◆ Work item: Below is a listing. Write out exactly its lines between the one holding "o......ooo......oo...........oo." and the one holding "o......oo...........oo.....ooo..", inclusive.

Segment Start: Study material

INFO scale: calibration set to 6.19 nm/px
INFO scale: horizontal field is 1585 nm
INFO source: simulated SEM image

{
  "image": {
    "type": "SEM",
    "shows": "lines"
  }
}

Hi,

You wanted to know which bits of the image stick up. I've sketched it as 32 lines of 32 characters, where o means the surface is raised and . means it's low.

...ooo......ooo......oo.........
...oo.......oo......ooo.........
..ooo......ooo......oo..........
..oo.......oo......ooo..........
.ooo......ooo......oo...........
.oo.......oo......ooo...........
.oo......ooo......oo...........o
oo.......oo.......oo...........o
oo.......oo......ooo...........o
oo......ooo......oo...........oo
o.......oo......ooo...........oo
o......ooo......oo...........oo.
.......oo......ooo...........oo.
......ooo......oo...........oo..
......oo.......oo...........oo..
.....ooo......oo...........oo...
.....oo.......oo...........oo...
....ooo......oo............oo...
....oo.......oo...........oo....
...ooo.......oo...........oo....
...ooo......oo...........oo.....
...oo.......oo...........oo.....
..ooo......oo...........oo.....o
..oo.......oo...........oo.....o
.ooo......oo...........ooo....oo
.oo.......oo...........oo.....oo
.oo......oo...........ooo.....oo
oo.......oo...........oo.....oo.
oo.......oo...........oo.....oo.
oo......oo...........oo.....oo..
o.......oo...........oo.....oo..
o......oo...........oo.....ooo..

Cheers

Segment End: Study material

◆ Written reply:
o......ooo......oo...........oo.
.......oo......ooo...........oo.
......ooo......oo...........oo..
......oo.......oo...........oo..
.....ooo......oo...........oo...
.....oo.......oo...........oo...
....ooo......oo............oo...
....oo.......oo...........oo....
...ooo.......oo...........oo....
...ooo......oo...........oo.....
...oo.......oo...........oo.....
..ooo......oo...........oo.....o
..oo.......oo...........oo.....o
.ooo......oo...........ooo....oo
.oo.......oo...........oo.....oo
.oo......oo...........ooo.....oo
oo.......oo...........oo.....oo.
oo.......oo...........oo.....oo.
oo......oo...........oo.....oo..
o.......oo...........oo.....oo..
o......oo...........oo.....ooo..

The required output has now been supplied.